□ □ □ □ □
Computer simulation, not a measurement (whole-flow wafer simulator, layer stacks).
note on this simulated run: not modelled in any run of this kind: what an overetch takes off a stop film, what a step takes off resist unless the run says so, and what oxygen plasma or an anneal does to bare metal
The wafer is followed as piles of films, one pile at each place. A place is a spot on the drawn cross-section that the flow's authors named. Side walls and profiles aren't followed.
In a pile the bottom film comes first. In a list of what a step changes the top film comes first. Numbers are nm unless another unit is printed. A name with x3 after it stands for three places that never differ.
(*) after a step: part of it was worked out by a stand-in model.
□ □ □ □ □

# Brief
The entire set of records should be returned exactly.

# Written response
Computer simulation, not a measurement (whole-flow wafer simulator, layer stacks).
note on this simulated run: not modelled in any run of this kind: what an overetch takes off a stop film, what a step takes off resist unless the run says so, and what oxygen plasma or an anneal does to bare metal
The wafer is followed as piles of films, one pile at each place. A place is a spot on the drawn cross-section that the flow's authors named. Side walls and profiles aren't followed.
In a pile the bottom film comes first. In a list of what a step changes the top film comes first. Numbers are nm unless another unit is printed. A name with x3 after it stands for three places that never differ.
(*) after a step: part of it was worked out by a stand-in model.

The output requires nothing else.